**Data**
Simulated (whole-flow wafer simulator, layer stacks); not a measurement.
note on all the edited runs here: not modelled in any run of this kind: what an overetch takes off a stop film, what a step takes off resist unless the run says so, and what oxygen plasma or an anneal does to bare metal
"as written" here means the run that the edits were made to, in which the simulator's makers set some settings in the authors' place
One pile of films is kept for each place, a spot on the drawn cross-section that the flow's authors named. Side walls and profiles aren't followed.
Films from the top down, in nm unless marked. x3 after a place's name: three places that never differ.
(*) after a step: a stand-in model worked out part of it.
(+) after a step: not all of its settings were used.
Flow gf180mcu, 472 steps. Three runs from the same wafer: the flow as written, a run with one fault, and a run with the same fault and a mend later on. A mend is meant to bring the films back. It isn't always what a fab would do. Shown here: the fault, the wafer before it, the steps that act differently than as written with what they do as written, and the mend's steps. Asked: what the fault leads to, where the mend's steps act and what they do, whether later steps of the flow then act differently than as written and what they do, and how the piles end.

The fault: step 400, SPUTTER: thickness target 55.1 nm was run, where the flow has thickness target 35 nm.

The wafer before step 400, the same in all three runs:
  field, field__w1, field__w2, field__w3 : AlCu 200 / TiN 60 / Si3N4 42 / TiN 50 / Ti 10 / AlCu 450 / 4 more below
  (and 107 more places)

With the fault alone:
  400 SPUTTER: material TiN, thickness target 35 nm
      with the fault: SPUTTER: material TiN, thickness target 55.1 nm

**Action item**
From the first line to the last, give the data again exactly.

**Problem solution**
Simulated (whole-flow wafer simulator, layer stacks); not a measurement.
note on all the edited runs here: not modelled in any run of this kind: what an overetch takes off a stop film, what a step takes off resist unless the run says so, and what oxygen plasma or an anneal does to bare metal
"as written" here means the run that the edits were made to, in which the simulator's makers set some settings in the authors' place
One pile of films is kept for each place, a spot on the drawn cross-section that the flow's authors named. Side walls and profiles aren't followed.
Films from the top down, in nm unless marked. x3 after a place's name: three places that never differ.
(*) after a step: a stand-in model worked out part of it.
(+) after a step: not all of its settings were used.
Flow gf180mcu, 472 steps. Three runs from the same wafer: the flow as written, a run with one fault, and a run with the same fault and a mend later on. A mend is meant to bring the films back. It isn't always what a fab would do. Shown here: the fault, the wafer before it, the steps that act differently than as written with what they do as written, and the mend's steps. Asked: what the fault leads to, where the mend's steps act and what they do, whether later steps of the flow then act differently than as written and what they do, and how the piles end.

The fault: step 400, SPUTTER: thickness target 55.1 nm was run, where the flow has thickness target 35 nm.

The wafer before step 400, the same in all three runs:
  field, field__w1, field__w2, field__w3 : AlCu 200 / TiN 60 / Si3N4 42 / TiN 50 / Ti 10 / AlCu 450 / 4 more below
  (and 107 more places)

With the fault alone:
  400 SPUTTER: material TiN, thickness target 35 nm
      with the fault: SPUTTER: material TiN, thickness target 55.1 nm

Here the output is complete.